▶ EXERCISE: Your output must match the data word for word, with every line included.

▶ RECORDS SUPPLIED:
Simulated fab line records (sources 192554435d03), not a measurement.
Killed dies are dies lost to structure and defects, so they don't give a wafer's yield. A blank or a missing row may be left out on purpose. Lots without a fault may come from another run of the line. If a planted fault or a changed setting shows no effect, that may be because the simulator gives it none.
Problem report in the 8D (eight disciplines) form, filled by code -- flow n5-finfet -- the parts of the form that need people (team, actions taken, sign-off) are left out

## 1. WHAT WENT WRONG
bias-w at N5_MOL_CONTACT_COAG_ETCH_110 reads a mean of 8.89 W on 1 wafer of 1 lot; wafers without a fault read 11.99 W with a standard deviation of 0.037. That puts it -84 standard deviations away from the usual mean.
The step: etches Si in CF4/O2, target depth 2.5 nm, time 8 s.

▶ WRITTEN ANSWER:
Simulated fab line records (sources 192554435d03), not a measurement.
Killed dies are dies lost to structure and defects, so they don't give a wafer's yield. A blank or a missing row may be left out on purpose. Lots without a fault may come from another run of the line. If a planted fault or a changed setting shows no effect, that may be because the simulator gives it none.
Problem report in the 8D (eight disciplines) form, filled by code -- flow n5-finfet -- the parts of the form that need people (team, actions taken, sign-off) are left out

## 1. WHAT WENT WRONG
bias-w at N5_MOL_CONTACT_COAG_ETCH_110 reads a mean of 8.89 W on 1 wafer of 1 lot; wafers without a fault read 11.99 W with a standard deviation of 0.037. That puts it -84 standard deviations away from the usual mean.
The step: etches Si in CF4/O2, target depth 2.5 nm, time 8 s.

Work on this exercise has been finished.